Activity: Lines outside the range are not wanted. Give again exactly the lines between the line holding "What am I looking" and the line holding "quantity,unit,value", inclusive, from the listing below.

··· Recorded information ···
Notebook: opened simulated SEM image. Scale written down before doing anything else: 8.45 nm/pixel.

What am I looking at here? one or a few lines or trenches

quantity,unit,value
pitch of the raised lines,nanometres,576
···

Task solution:
What am I looking at here? one or a few lines or trenches

quantity,unit,value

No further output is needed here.